Word for word, write out all of the entries that follow.

_Given entries_
--*--

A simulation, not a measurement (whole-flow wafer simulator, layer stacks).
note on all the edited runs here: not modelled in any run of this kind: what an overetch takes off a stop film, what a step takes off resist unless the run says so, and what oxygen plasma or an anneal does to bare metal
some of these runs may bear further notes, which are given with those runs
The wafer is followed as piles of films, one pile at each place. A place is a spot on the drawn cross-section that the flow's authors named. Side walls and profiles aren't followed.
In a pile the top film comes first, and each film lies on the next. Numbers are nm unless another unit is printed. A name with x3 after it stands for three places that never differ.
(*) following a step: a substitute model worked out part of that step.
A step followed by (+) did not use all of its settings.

--*--

_Answer area_
A simulation, not a measurement (whole-flow wafer simulator, layer stacks).
note on all the edited runs here: not modelled in any run of this kind: what an overetch takes off a stop film, what a step takes off resist unless the run says so, and what oxygen plasma or an anneal does to bare metal
some of these runs may bear further notes, which are given with those runs
The wafer is followed as piles of films, one pile at each place. A place is a spot on the drawn cross-section that the flow's authors named. Side walls and profiles aren't followed.
In a pile the top film comes first, and each film lies on the next. Numbers are nm unless another unit is printed. A name with x3 after it stands for three places that never differ.
(*) following a step: a substitute model worked out part of that step.
A step followed by (+) did not use all of its settings.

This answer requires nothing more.